↓
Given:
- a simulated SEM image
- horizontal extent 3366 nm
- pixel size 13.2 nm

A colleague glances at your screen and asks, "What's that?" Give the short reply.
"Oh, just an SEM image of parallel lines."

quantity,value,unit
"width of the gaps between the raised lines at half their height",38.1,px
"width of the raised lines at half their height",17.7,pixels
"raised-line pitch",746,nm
↑

Output the complete set of records word for word.

Given:
- a simulated SEM image
- horizontal extent 3366 nm
- pixel size 13.2 nm

A colleague glances at your screen and asks, "What's that?" Give the short reply.
"Oh, just an SEM image of parallel lines."

quantity,value,unit
"width of the gaps between the raised lines at half their height",38.1,px
"width of the raised lines at half their height",17.7,pixels
"raised-line pitch",746,nm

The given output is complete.